§ **Records shown**
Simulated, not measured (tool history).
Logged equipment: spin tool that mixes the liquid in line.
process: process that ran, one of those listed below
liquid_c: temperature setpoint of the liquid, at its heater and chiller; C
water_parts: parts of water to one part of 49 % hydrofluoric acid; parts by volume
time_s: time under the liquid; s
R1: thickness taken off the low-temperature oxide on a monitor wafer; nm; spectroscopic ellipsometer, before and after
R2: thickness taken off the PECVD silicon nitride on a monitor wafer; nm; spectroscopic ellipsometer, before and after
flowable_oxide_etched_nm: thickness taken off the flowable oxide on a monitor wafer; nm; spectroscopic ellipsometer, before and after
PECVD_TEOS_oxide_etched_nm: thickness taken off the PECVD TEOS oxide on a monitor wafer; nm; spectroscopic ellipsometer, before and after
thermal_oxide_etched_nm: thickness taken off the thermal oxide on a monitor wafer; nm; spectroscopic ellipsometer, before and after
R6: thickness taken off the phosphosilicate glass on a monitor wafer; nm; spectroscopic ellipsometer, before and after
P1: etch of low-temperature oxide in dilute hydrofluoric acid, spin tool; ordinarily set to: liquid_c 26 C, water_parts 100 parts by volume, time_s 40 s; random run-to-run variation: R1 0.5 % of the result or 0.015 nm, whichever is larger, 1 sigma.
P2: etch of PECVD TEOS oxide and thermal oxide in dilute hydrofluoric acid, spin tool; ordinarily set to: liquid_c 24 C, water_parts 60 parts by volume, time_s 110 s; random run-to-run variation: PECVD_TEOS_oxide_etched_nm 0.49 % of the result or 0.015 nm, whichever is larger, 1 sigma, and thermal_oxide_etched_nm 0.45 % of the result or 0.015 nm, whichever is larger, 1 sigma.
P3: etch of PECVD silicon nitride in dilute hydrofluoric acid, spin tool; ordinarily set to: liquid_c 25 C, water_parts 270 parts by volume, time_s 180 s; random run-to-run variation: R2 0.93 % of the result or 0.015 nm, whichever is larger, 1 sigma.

§ **Assigned task**
Reproduce, word for word and in full, only the lines above that start at the line with "water_parts: parts of" and run through the line with "thermal_oxide_etched_nm: thickness taken", both ends included.

§ **Answer box**
water_parts: parts of water to one part of 49 % hydrofluoric acid; parts by volume
time_s: time under the liquid; s
R1: thickness taken off the low-temperature oxide on a monitor wafer; nm; spectroscopic ellipsometer, before and after
R2: thickness taken off the PECVD silicon nitride on a monitor wafer; nm; spectroscopic ellipsometer, before and after
flowable_oxide_etched_nm: thickness taken off the flowable oxide on a monitor wafer; nm; spectroscopic ellipsometer, before and after
PECVD_TEOS_oxide_etched_nm: thickness taken off the PECVD TEOS oxide on a monitor wafer; nm; spectroscopic ellipsometer, before and after
thermal_oxide_etched_nm: thickness taken off the thermal oxide on a monitor wafer; nm; spectroscopic ellipsometer, before and after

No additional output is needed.